→ **Action item**
Beginning with the line that contains "Before the first" in the material below, print each line exactly until the line that contains "The tool's runs may not all be listed." has been printed, then stop.

—————

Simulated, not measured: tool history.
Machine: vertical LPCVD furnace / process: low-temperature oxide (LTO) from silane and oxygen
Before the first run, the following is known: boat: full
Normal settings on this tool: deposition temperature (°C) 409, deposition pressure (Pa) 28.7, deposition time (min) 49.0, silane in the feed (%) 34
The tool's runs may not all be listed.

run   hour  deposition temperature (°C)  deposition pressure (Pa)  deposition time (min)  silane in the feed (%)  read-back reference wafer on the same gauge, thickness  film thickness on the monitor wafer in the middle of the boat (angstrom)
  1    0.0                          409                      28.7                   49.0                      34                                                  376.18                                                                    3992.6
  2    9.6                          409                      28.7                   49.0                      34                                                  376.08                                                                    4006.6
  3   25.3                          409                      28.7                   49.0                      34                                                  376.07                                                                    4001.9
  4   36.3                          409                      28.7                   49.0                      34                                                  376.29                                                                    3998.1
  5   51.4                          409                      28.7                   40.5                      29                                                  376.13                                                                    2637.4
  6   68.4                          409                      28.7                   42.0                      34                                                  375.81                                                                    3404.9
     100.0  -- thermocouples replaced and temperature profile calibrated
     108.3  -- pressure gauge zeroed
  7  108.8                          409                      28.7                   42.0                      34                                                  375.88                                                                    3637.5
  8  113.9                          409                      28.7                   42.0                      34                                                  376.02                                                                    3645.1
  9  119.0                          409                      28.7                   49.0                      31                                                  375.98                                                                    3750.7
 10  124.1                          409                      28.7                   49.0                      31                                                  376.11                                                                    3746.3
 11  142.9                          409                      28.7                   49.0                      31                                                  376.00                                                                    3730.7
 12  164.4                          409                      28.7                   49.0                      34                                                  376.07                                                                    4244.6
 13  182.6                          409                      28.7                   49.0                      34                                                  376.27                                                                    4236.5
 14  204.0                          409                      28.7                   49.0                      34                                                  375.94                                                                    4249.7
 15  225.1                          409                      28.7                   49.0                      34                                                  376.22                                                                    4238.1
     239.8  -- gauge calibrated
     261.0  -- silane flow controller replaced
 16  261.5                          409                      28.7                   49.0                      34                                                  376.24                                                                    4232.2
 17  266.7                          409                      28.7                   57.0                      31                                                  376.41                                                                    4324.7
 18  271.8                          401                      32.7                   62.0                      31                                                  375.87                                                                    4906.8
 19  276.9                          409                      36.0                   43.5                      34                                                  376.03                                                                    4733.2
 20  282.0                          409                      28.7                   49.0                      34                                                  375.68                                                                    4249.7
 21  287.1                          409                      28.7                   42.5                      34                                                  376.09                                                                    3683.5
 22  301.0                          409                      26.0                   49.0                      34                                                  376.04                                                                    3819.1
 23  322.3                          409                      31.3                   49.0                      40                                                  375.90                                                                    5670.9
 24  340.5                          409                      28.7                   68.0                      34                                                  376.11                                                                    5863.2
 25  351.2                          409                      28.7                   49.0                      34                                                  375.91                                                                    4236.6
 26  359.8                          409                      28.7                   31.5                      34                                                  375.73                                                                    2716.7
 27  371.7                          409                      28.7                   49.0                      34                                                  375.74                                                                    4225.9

—————

→ **Written reply**
Before the first run, the following is known: boat: full
Normal settings on this tool: deposition temperature (°C) 409, deposition pressure (Pa) 28.7, deposition time (min) 49.0, silane in the feed (%) 34
The tool's runs may not all be listed.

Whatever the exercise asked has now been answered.